§

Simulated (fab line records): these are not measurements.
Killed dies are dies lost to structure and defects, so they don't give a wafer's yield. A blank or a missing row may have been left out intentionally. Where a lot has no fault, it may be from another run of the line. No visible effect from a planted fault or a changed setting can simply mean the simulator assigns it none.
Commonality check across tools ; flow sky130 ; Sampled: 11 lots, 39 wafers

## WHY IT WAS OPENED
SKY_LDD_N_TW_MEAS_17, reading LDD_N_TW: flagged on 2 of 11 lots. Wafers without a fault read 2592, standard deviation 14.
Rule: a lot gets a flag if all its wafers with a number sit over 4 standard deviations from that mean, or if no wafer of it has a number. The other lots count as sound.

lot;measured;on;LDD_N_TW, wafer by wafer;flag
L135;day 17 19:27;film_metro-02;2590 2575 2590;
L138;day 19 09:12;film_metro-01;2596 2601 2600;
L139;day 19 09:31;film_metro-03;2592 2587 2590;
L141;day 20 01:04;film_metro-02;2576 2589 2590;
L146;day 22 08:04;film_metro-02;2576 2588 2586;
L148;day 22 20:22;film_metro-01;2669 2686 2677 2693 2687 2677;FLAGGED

§

Activity: Repeat back the data above, exact to the last character.

Task result:
Simulated (fab line records): these are not measurements.
Killed dies are dies lost to structure and defects, so they don't give a wafer's yield. A blank or a missing row may have been left out intentionally. Where a lot has no fault, it may be from another run of the line. No visible effect from a planted fault or a changed setting can simply mean the simulator assigns it none.
Commonality check across tools ; flow sky130 ; Sampled: 11 lots, 39 wafers

## WHY IT WAS OPENED
SKY_LDD_N_TW_MEAS_17, reading LDD_N_TW: flagged on 2 of 11 lots. Wafers without a fault read 2592, standard deviation 14.
Rule: a lot gets a flag if all its wafers with a number sit over 4 standard deviations from that mean, or if no wafer of it has a number. The other lots count as sound.

lot;measured;on;LDD_N_TW, wafer by wafer;flag
L135;day 17 19:27;film_metro-02;2590 2575 2590;
L138;day 19 09:12;film_metro-01;2596 2601 2600;
L139;day 19 09:31;film_metro-03;2592 2587 2590;
L141;day 20 01:04;film_metro-02;2576 2589 2590;
L146;day 22 08:04;film_metro-02;2576 2588 2586;
L148;day 22 20:22;film_metro-01;2669 2686 2677 2693 2687 2677;FLAGGED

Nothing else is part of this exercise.